-------- Input data --------
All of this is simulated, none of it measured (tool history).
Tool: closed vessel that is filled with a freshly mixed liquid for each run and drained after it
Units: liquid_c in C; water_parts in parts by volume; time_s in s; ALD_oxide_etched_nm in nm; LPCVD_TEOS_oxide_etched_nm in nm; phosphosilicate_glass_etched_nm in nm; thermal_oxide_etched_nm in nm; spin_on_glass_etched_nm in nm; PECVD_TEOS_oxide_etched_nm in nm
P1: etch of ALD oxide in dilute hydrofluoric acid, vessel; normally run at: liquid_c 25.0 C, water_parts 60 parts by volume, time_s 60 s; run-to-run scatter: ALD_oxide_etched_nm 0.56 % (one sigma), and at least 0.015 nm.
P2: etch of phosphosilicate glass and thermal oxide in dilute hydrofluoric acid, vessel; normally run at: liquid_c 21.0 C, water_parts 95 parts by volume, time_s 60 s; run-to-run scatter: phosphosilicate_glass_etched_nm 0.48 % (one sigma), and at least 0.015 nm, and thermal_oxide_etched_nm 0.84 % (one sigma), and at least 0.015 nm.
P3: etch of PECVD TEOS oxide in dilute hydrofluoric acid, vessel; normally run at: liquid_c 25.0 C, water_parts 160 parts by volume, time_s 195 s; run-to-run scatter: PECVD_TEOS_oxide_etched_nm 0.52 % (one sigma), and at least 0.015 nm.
--------

**Work item**:
Could the entries above be output once more, exactly as they are?

**Response box**:
All of this is simulated, none of it measured (tool history).
Tool: closed vessel that is filled with a freshly mixed liquid for each run and drained after it
Units: liquid_c in C; water_parts in parts by volume; time_s in s; ALD_oxide_etched_nm in nm; LPCVD_TEOS_oxide_etched_nm in nm; phosphosilicate_glass_etched_nm in nm; thermal_oxide_etched_nm in nm; spin_on_glass_etched_nm in nm; PECVD_TEOS_oxide_etched_nm in nm
P1: etch of ALD oxide in dilute hydrofluoric acid, vessel; normally run at: liquid_c 25.0 C, water_parts 60 parts by volume, time_s 60 s; run-to-run scatter: ALD_oxide_etched_nm 0.56 % (one sigma), and at least 0.015 nm.
P2: etch of phosphosilicate glass and thermal oxide in dilute hydrofluoric acid, vessel; normally run at: liquid_c 21.0 C, water_parts 95 parts by volume, time_s 60 s; run-to-run scatter: phosphosilicate_glass_etched_nm 0.48 % (one sigma), and at least 0.015 nm, and thermal_oxide_etched_nm 0.84 % (one sigma), and at least 0.015 nm.
P3: etch of PECVD TEOS oxide in dilute hydrofluoric acid, vessel; normally run at: liquid_c 25.0 C, water_parts 160 parts by volume, time_s 195 s; run-to-run scatter: PECVD_TEOS_oxide_etched_nm 0.52 % (one sigma), and at least 0.015 nm.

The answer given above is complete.